**Input data:**
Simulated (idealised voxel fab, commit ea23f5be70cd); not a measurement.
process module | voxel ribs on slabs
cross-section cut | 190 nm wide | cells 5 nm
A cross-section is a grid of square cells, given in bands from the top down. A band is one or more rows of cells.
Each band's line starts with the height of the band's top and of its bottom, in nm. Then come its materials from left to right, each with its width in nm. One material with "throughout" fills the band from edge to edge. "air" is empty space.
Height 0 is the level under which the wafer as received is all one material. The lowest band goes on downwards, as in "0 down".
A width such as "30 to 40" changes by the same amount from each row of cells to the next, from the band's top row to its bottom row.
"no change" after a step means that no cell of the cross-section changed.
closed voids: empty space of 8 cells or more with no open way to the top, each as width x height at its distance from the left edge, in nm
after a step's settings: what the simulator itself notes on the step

**Action item:** Copy out the data shown above without altering anything.

**Response:**
Simulated (idealised voxel fab, commit ea23f5be70cd); not a measurement.
process module | voxel ribs on slabs
cross-section cut | 190 nm wide | cells 5 nm
A cross-section is a grid of square cells, given in bands from the top down. A band is one or more rows of cells.
Each band's line starts with the height of the band's top and of its bottom, in nm. Then come its materials from left to right, each with its width in nm. One material with "throughout" fills the band from edge to edge. "air" is empty space.
Height 0 is the level under which the wafer as received is all one material. The lowest band goes on downwards, as in "0 down".
A width such as "30 to 40" changes by the same amount from each row of cells to the next, from the band's top row to its bottom row.
"no change" after a step means that no cell of the cross-section changed.
closed voids: empty space of 8 cells or more with no open way to the top, each as width x height at its distance from the left edge, in nm
after a step's settings: what the simulator itself notes on the step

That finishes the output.